ASSIGNMENT: All entries should be copied exactly, none left out.

#### STORED DATA

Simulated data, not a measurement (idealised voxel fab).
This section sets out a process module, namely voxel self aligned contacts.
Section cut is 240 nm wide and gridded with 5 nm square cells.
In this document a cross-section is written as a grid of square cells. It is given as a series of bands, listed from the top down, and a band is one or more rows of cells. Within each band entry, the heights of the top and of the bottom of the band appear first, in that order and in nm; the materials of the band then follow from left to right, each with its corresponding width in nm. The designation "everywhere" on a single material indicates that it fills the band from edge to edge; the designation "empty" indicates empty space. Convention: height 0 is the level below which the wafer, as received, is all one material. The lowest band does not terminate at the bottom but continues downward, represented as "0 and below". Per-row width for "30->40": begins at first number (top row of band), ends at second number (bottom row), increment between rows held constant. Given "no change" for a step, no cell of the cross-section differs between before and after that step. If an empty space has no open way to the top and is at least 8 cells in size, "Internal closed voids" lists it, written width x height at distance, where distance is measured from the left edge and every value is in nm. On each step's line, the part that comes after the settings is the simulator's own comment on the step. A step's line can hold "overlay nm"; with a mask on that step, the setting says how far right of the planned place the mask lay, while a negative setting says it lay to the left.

########

TASK RESPONSE:
Simulated data, not a measurement (idealised voxel fab).
This section sets out a process module, namely voxel self aligned contacts.
Section cut is 240 nm wide and gridded with 5 nm square cells.
In this document a cross-section is written as a grid of square cells. It is given as a series of bands, listed from the top down, and a band is one or more rows of cells. Within each band entry, the heights of the top and of the bottom of the band appear first, in that order and in nm; the materials of the band then follow from left to right, each with its corresponding width in nm. The designation "everywhere" on a single material indicates that it fills the band from edge to edge; the designation "empty" indicates empty space. Convention: height 0 is the level below which the wafer, as received, is all one material. The lowest band does not terminate at the bottom but continues downward, represented as "0 and below". Per-row width for "30->40": begins at first number (top row of band), ends at second number (bottom row), increment between rows held constant. Given "no change" for a step, no cell of the cross-section differs between before and after that step. If an empty space has no open way to the top and is at least 8 cells in size, "Internal closed voids" lists it, written width x height at distance, where distance is measured from the left edge and every value is in nm. On each step's line, the part that comes after the settings is the simulator's own comment on the step. A step's line can hold "overlay nm"; with a mask on that step, the setting says how far right of the planned place the mask lay, while a negative setting says it lay to the left.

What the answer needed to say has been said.